## Work request
Your answer should be the full set of entries, given again without alteration.

-------- Record extracts --------

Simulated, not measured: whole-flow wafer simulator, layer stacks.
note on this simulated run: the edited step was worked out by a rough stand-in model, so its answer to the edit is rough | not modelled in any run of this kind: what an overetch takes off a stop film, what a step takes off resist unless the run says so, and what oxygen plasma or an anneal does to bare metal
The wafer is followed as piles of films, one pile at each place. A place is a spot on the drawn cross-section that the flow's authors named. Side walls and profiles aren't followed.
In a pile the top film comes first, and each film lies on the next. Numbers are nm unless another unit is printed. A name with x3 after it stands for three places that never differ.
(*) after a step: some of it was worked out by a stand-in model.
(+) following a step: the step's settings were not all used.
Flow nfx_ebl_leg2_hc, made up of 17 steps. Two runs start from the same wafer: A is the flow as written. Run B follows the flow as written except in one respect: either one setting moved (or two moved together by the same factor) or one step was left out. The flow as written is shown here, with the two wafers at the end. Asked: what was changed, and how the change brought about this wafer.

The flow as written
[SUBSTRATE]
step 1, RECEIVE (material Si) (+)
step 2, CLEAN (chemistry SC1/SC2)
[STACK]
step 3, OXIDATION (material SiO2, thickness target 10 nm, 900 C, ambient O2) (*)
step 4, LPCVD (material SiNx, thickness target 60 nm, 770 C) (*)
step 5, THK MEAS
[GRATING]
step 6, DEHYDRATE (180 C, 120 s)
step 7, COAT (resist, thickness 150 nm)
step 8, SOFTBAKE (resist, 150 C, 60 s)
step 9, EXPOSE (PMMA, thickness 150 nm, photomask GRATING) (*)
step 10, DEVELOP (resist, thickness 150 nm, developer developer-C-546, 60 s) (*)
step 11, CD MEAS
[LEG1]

--------

## Response box
Simulated, not measured: whole-flow wafer simulator, layer stacks.
note on this simulated run: the edited step was worked out by a rough stand-in model, so its answer to the edit is rough | not modelled in any run of this kind: what an overetch takes off a stop film, what a step takes off resist unless the run says so, and what oxygen plasma or an anneal does to bare metal
The wafer is followed as piles of films, one pile at each place. A place is a spot on the drawn cross-section that the flow's authors named. Side walls and profiles aren't followed.
In a pile the top film comes first, and each film lies on the next. Numbers are nm unless another unit is printed. A name with x3 after it stands for three places that never differ.
(*) after a step: some of it was worked out by a stand-in model.
(+) following a step: the step's settings were not all used.
Flow nfx_ebl_leg2_hc, made up of 17 steps. Two runs start from the same wafer: A is the flow as written. Run B follows the flow as written except in one respect: either one setting moved (or two moved together by the same factor) or one step was left out. The flow as written is shown here, with the two wafers at the end. Asked: what was changed, and how the change brought about this wafer.

The flow as written
[SUBSTRATE]
step 1, RECEIVE (material Si) (+)
step 2, CLEAN (chemistry SC1/SC2)
[STACK]
step 3, OXIDATION (material SiO2, thickness target 10 nm, 900 C, ambient O2) (*)
step 4, LPCVD (material SiNx, thickness target 60 nm, 770 C) (*)
step 5, THK MEAS
[GRATING]
step 6, DEHYDRATE (180 C, 120 s)
step 7, COAT (resist, thickness 150 nm)
step 8, SOFTBAKE (resist, 150 C, 60 s)
step 9, EXPOSE (PMMA, thickness 150 nm, photomask GRATING) (*)
step 10, DEVELOP (resist, thickness 150 nm, developer developer-C-546, 60 s) (*)
step 11, CD MEAS
[LEG1]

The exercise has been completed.